■ **SUPPLIED MATERIAL**
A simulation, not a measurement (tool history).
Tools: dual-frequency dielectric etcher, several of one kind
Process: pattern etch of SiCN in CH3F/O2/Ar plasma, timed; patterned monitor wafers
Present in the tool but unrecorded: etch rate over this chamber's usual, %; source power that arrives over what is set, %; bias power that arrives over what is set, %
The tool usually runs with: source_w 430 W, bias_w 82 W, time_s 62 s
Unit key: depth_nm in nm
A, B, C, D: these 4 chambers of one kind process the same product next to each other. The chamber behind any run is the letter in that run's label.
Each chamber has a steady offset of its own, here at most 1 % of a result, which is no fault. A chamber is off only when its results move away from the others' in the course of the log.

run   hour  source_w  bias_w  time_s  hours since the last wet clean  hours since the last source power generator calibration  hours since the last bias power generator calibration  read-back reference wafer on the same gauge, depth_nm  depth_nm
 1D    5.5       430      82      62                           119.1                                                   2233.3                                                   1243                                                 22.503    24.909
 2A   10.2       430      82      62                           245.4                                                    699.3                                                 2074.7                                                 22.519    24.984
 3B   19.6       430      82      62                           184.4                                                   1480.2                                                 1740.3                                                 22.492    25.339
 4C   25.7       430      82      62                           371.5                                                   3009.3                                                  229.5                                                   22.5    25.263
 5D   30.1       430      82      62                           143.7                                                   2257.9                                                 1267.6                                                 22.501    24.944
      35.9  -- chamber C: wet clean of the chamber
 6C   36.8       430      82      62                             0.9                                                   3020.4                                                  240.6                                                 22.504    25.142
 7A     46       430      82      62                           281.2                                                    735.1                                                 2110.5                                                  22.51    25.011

■ **WORK TASK**
The response must restate every entry word for word.

■ **ANSWER AREA**
A simulation, not a measurement (tool history).
Tools: dual-frequency dielectric etcher, several of one kind
Process: pattern etch of SiCN in CH3F/O2/Ar plasma, timed; patterned monitor wafers
Present in the tool but unrecorded: etch rate over this chamber's usual, %; source power that arrives over what is set, %; bias power that arrives over what is set, %
The tool usually runs with: source_w 430 W, bias_w 82 W, time_s 62 s
Unit key: depth_nm in nm
A, B, C, D: these 4 chambers of one kind process the same product next to each other. The chamber behind any run is the letter in that run's label.
Each chamber has a steady offset of its own, here at most 1 % of a result, which is no fault. A chamber is off only when its results move away from the others' in the course of the log.

run   hour  source_w  bias_w  time_s  hours since the last wet clean  hours since the last source power generator calibration  hours since the last bias power generator calibration  read-back reference wafer on the same gauge, depth_nm  depth_nm
 1D    5.5       430      82      62                           119.1                                                   2233.3                                                   1243                                                 22.503    24.909
 2A   10.2       430      82      62                           245.4                                                    699.3                                                 2074.7                                                 22.519    24.984
 3B   19.6       430      82      62                           184.4                                                   1480.2                                                 1740.3                                                 22.492    25.339
 4C   25.7       430      82      62                           371.5                                                   3009.3                                                  229.5                                                   22.5    25.263
 5D   30.1       430      82      62                           143.7                                                   2257.9                                                 1267.6                                                 22.501    24.944
      35.9  -- chamber C: wet clean of the chamber
 6C   36.8       430      82      62                             0.9                                                   3020.4                                                  240.6                                                 22.504    25.142
 7A     46       430      82      62                           281.2                                                    735.1                                                 2110.5                                                  22.51    25.011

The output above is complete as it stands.